WORK INSTRUCTION. Restate word for word the lines in the listing below, starting at the line containing "15 WET ETCH: chemistry" and ending at the line containing "33 PEB: i-line resist, 115 C, 93.9 s", both included; leave out the rest.

--
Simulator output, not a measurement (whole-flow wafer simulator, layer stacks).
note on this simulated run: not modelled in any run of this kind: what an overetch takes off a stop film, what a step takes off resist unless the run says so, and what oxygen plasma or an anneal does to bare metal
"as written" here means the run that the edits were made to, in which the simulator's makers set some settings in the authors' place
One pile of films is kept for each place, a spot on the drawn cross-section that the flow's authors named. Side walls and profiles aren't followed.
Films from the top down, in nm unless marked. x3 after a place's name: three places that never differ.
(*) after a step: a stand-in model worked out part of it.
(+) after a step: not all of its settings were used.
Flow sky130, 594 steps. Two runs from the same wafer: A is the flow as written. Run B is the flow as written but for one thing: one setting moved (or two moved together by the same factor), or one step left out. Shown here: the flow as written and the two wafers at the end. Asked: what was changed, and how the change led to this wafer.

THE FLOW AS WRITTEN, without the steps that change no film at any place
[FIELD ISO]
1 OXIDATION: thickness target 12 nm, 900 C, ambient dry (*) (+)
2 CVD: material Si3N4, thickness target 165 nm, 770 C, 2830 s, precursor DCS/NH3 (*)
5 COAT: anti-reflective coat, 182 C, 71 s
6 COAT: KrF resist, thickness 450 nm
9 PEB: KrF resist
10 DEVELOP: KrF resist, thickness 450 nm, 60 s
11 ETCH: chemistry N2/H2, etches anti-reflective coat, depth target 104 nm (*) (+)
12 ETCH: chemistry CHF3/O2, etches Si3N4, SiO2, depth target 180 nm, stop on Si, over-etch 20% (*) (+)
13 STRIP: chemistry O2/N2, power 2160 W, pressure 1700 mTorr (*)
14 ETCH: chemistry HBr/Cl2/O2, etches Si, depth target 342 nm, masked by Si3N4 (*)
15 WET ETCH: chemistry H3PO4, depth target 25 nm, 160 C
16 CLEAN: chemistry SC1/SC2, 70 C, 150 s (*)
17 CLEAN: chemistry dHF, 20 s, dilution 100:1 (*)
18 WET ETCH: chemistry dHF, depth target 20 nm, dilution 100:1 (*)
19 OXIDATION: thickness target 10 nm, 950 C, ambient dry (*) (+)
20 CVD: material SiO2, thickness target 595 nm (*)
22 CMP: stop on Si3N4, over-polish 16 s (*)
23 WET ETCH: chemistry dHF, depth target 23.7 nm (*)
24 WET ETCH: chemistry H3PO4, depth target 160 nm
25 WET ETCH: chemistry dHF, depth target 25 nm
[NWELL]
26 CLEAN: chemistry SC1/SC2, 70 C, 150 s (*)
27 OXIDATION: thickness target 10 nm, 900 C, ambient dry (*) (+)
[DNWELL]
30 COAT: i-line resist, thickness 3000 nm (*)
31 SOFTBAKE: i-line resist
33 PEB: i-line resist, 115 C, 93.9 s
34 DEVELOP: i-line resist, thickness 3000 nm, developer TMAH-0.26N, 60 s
--

RESPONSE AREA.
15 WET ETCH: chemistry H3PO4, depth target 25 nm, 160 C
16 CLEAN: chemistry SC1/SC2, 70 C, 150 s (*)
17 CLEAN: chemistry dHF, 20 s, dilution 100:1 (*)
18 WET ETCH: chemistry dHF, depth target 20 nm, dilution 100:1 (*)
19 OXIDATION: thickness target 10 nm, 950 C, ambient dry (*) (+)
20 CVD: material SiO2, thickness target 595 nm (*)
22 CMP: stop on Si3N4, over-polish 16 s (*)
23 WET ETCH: chemistry dHF, depth target 23.7 nm (*)
24 WET ETCH: chemistry H3PO4, depth target 160 nm
25 WET ETCH: chemistry dHF, depth target 25 nm
[NWELL]
26 CLEAN: chemistry SC1/SC2, 70 C, 150 s (*)
27 OXIDATION: thickness target 10 nm, 900 C, ambient dry (*) (+)
[DNWELL]
30 COAT: i-line resist, thickness 3000 nm (*)
31 SOFTBAKE: i-line resist
33 PEB: i-line resist, 115 C, 93.9 s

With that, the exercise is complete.